(Record excerpts begins)

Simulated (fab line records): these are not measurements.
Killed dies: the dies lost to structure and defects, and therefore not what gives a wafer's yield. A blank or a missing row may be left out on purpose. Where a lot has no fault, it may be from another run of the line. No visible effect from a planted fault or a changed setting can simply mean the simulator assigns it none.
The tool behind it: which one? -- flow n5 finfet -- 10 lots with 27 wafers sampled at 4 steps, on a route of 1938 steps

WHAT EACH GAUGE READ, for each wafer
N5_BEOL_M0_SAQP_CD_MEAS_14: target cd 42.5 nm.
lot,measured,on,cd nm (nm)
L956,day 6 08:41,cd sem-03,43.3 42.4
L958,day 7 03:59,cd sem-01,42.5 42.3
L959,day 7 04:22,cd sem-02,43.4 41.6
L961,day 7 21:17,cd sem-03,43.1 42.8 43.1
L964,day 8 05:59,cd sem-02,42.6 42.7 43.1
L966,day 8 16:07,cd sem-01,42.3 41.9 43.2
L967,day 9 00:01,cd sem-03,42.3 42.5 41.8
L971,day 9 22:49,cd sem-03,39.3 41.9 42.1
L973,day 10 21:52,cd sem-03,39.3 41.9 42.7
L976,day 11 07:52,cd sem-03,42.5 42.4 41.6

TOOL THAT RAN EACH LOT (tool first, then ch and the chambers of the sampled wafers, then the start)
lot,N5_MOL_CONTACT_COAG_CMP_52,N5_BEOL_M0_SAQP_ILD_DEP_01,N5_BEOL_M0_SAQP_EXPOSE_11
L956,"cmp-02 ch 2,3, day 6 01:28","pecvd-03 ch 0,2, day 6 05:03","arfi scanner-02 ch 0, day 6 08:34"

(Record excerpts ends)

Work order — Above this instruction are the records; retype exactly the lines from the one containing "L959,day 7 04:22,cd sem-02,43.4 41.6" up to and including the one containing "L971,day 9 22:49,cd sem-03,39.3 41.9 42.1".

Response —
L959,day 7 04:22,cd sem-02,43.4 41.6
L961,day 7 21:17,cd sem-03,43.1 42.8 43.1
L964,day 8 05:59,cd sem-02,42.6 42.7 43.1
L966,day 8 16:07,cd sem-01,42.3 41.9 43.2
L967,day 9 00:01,cd sem-03,42.3 42.5 41.8
L971,day 9 22:49,cd sem-03,39.3 41.9 42.1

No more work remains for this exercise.